**Brief:** Repeat all of the material exactly, with no line missing.

═══ Records supplied
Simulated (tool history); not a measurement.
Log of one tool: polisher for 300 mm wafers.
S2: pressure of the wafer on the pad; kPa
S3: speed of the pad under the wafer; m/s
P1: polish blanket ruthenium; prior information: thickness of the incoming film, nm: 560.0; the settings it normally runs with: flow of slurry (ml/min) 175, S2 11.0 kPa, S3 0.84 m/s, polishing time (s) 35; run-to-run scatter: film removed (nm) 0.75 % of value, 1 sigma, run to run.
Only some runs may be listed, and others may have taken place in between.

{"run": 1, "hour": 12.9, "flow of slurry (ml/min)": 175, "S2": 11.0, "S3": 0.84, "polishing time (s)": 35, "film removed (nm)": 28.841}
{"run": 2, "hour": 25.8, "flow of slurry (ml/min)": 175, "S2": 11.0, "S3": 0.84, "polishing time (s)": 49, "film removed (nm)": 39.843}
══════

**Task answer:**
Simulated (tool history); not a measurement.
Log of one tool: polisher for 300 mm wafers.
S2: pressure of the wafer on the pad; kPa
S3: speed of the pad under the wafer; m/s
P1: polish blanket ruthenium; prior information: thickness of the incoming film, nm: 560.0; the settings it normally runs with: flow of slurry (ml/min) 175, S2 11.0 kPa, S3 0.84 m/s, polishing time (s) 35; run-to-run scatter: film removed (nm) 0.75 % of value, 1 sigma, run to run.
Only some runs may be listed, and others may have taken place in between.

{"run": 1, "hour": 12.9, "flow of slurry (ml/min)": 175, "S2": 11.0, "S3": 0.84, "polishing time (s)": 35, "film removed (nm)": 28.841}
{"run": 2, "hour": 25.8, "flow of slurry (ml/min)": 175, "S2": 11.0, "S3": 0.84, "polishing time (s)": 49, "film removed (nm)": 39.843}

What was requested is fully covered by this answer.